········

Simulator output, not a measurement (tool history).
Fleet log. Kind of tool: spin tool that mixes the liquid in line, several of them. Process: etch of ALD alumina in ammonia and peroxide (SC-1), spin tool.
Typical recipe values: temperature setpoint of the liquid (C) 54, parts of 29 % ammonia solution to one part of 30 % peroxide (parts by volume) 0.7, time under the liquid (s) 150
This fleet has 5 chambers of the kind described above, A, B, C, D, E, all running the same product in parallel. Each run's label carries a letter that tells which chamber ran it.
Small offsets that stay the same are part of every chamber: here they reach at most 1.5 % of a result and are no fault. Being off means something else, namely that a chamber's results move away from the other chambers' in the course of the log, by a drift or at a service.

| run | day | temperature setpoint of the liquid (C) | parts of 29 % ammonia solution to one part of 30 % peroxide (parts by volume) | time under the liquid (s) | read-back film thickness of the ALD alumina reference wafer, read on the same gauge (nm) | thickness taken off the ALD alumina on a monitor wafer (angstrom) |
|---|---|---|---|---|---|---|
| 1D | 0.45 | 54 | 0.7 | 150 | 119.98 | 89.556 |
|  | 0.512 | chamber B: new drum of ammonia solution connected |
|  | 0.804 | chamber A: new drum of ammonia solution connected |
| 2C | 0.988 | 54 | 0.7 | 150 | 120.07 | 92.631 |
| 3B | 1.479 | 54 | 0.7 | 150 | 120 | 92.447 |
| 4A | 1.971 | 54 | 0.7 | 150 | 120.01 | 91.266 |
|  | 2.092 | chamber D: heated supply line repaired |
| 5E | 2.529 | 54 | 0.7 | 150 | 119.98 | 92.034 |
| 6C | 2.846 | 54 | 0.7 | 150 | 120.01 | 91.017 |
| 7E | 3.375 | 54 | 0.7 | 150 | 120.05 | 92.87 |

········

• _WORK REQUEST_: Each entry above should be output again, precisely as given.

• _TASK RESULT_:
Simulator output, not a measurement (tool history).
Fleet log. Kind of tool: spin tool that mixes the liquid in line, several of them. Process: etch of ALD alumina in ammonia and peroxide (SC-1), spin tool.
Typical recipe values: temperature setpoint of the liquid (C) 54, parts of 29 % ammonia solution to one part of 30 % peroxide (parts by volume) 0.7, time under the liquid (s) 150
This fleet has 5 chambers of the kind described above, A, B, C, D, E, all running the same product in parallel. Each run's label carries a letter that tells which chamber ran it.
Small offsets that stay the same are part of every chamber: here they reach at most 1.5 % of a result and are no fault. Being off means something else, namely that a chamber's results move away from the other chambers' in the course of the log, by a drift or at a service.

| run | day | temperature setpoint of the liquid (C) | parts of 29 % ammonia solution to one part of 30 % peroxide (parts by volume) | time under the liquid (s) | read-back film thickness of the ALD alumina reference wafer, read on the same gauge (nm) | thickness taken off the ALD alumina on a monitor wafer (angstrom) |
|---|---|---|---|---|---|---|
| 1D | 0.45 | 54 | 0.7 | 150 | 119.98 | 89.556 |
|  | 0.512 | chamber B: new drum of ammonia solution connected |
|  | 0.804 | chamber A: new drum of ammonia solution connected |
| 2C | 0.988 | 54 | 0.7 | 150 | 120.07 | 92.631 |
| 3B | 1.479 | 54 | 0.7 | 150 | 120 | 92.447 |
| 4A | 1.971 | 54 | 0.7 | 150 | 120.01 | 91.266 |
|  | 2.092 | chamber D: heated supply line repaired |
| 5E | 2.529 | 54 | 0.7 | 150 | 119.98 | 92.034 |
| 6C | 2.846 | 54 | 0.7 | 150 | 120.01 | 91.017 |
| 7E | 3.375 | 54 | 0.7 | 150 | 120.05 | 92.87 |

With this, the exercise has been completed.